Records supplied below:
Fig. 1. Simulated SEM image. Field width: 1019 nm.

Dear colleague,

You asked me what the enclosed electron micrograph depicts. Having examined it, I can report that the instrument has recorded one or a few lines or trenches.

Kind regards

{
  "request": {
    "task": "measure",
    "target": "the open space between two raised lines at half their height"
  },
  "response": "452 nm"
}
End of Records supplied.

- _Exercise_
Each entry in the data must be copied exactly.

- _Solution_
Fig. 1. Simulated SEM image. Field width: 1019 nm.

Dear colleague,

You asked me what the enclosed electron micrograph depicts. Having examined it, I can report that the instrument has recorded one or a few lines or trenches.

Kind regards

{
  "request": {
    "task": "measure",
    "target": "the open space between two raised lines at half their height"
  },
  "response": "452 nm"
}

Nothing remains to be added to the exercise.